SUPPLIED MATERIAL =
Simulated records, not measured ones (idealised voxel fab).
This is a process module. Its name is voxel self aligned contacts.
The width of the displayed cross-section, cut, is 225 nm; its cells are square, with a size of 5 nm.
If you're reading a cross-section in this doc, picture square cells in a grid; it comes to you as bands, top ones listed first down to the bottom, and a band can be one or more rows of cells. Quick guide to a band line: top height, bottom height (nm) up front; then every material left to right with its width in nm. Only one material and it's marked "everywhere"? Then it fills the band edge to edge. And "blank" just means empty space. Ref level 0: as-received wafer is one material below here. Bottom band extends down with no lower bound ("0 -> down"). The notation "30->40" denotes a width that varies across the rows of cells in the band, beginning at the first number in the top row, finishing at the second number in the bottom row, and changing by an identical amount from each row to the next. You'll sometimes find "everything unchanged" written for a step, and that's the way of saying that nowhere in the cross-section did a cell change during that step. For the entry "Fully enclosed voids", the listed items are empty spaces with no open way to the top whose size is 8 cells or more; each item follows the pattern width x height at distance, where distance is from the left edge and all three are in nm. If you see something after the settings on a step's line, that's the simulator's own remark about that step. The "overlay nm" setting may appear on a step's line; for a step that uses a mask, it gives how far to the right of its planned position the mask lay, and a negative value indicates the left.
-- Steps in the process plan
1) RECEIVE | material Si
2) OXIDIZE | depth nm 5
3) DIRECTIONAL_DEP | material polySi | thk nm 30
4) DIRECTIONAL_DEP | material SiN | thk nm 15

REQUIREMENT =
Make a word-for-word transcription of the listing above.

PROBLEM SOLUTION =
Simulated records, not measured ones (idealised voxel fab).
This is a process module. Its name is voxel self aligned contacts.
The width of the displayed cross-section, cut, is 225 nm; its cells are square, with a size of 5 nm.
If you're reading a cross-section in this doc, picture square cells in a grid; it comes to you as bands, top ones listed first down to the bottom, and a band can be one or more rows of cells. Quick guide to a band line: top height, bottom height (nm) up front; then every material left to right with its width in nm. Only one material and it's marked "everywhere"? Then it fills the band edge to edge. And "blank" just means empty space. Ref level 0: as-received wafer is one material below here. Bottom band extends down with no lower bound ("0 -> down"). The notation "30->40" denotes a width that varies across the rows of cells in the band, beginning at the first number in the top row, finishing at the second number in the bottom row, and changing by an identical amount from each row to the next. You'll sometimes find "everything unchanged" written for a step, and that's the way of saying that nowhere in the cross-section did a cell change during that step. For the entry "Fully enclosed voids", the listed items are empty spaces with no open way to the top whose size is 8 cells or more; each item follows the pattern width x height at distance, where distance is from the left edge and all three are in nm. If you see something after the settings on a step's line, that's the simulator's own remark about that step. The "overlay nm" setting may appear on a step's line; for a step that uses a mask, it gives how far to the right of its planned position the mask lay, and a negative value indicates the left.
-- Steps in the process plan
1) RECEIVE | material Si
2) OXIDIZE | depth nm 5
3) DIRECTIONAL_DEP | material polySi | thk nm 30
4) DIRECTIONAL_DEP | material SiN | thk nm 15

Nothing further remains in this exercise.